§ **ENTRIES SHOWN**
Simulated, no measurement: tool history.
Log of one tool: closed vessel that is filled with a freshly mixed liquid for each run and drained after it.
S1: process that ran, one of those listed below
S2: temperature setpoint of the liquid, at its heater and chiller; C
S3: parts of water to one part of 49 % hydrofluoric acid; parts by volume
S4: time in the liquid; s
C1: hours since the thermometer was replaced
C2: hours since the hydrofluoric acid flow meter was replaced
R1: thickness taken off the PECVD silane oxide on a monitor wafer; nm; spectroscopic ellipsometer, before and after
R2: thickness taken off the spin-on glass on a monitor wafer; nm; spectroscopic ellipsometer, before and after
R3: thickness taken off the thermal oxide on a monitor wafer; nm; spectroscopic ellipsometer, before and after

§ **WORK INSTRUCTION**
Could you copy out every record above exactly as it appears?

§ **SOLUTION**
Simulated, no measurement: tool history.
Log of one tool: closed vessel that is filled with a freshly mixed liquid for each run and drained after it.
S1: process that ran, one of those listed below
S2: temperature setpoint of the liquid, at its heater and chiller; C
S3: parts of water to one part of 49 % hydrofluoric acid; parts by volume
S4: time in the liquid; s
C1: hours since the thermometer was replaced
C2: hours since the hydrofluoric acid flow meter was replaced
R1: thickness taken off the PECVD silane oxide on a monitor wafer; nm; spectroscopic ellipsometer, before and after
R2: thickness taken off the spin-on glass on a monitor wafer; nm; spectroscopic ellipsometer, before and after
R3: thickness taken off the thermal oxide on a monitor wafer; nm; spectroscopic ellipsometer, before and after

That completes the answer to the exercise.